* * * * * * *

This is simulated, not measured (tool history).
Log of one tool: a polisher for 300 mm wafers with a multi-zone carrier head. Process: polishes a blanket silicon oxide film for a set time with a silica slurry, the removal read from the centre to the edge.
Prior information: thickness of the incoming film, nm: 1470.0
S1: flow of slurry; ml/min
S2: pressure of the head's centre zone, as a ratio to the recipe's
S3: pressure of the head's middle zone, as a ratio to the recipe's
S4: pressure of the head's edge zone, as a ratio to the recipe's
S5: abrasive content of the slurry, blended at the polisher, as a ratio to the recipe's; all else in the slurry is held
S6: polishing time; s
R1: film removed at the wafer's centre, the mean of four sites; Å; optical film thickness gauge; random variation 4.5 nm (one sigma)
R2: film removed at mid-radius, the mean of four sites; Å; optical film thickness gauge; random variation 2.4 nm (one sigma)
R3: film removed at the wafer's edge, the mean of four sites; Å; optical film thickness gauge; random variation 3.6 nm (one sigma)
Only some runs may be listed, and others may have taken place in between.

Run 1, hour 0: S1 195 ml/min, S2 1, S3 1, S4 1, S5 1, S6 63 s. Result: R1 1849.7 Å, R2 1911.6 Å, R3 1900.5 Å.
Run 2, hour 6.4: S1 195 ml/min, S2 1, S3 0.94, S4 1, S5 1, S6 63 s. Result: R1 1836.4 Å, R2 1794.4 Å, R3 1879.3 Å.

* * * * * * *

### WORK TASK
Reproduce the listing above exactly as far as the line with "Run 1, hour", that line included.

### EXPECTED ANSWER
This is simulated, not measured (tool history).
Log of one tool: a polisher for 300 mm wafers with a multi-zone carrier head. Process: polishes a blanket silicon oxide film for a set time with a silica slurry, the removal read from the centre to the edge.
Prior information: thickness of the incoming film, nm: 1470.0
S1: flow of slurry; ml/min
S2: pressure of the head's centre zone, as a ratio to the recipe's
S3: pressure of the head's middle zone, as a ratio to the recipe's
S4: pressure of the head's edge zone, as a ratio to the recipe's
S5: abrasive content of the slurry, blended at the polisher, as a ratio to the recipe's; all else in the slurry is held
S6: polishing time; s
R1: film removed at the wafer's centre, the mean of four sites; Å; optical film thickness gauge; random variation 4.5 nm (one sigma)
R2: film removed at mid-radius, the mean of four sites; Å; optical film thickness gauge; random variation 2.4 nm (one sigma)
R3: film removed at the wafer's edge, the mean of four sites; Å; optical film thickness gauge; random variation 3.6 nm (one sigma)
Only some runs may be listed, and others may have taken place in between.

Run 1, hour 0: S1 195 ml/min, S2 1, S3 1, S4 1, S5 1, S6 63 s. Result: R1 1849.7 Å, R2 1911.6 Å, R3 1900.5 Å.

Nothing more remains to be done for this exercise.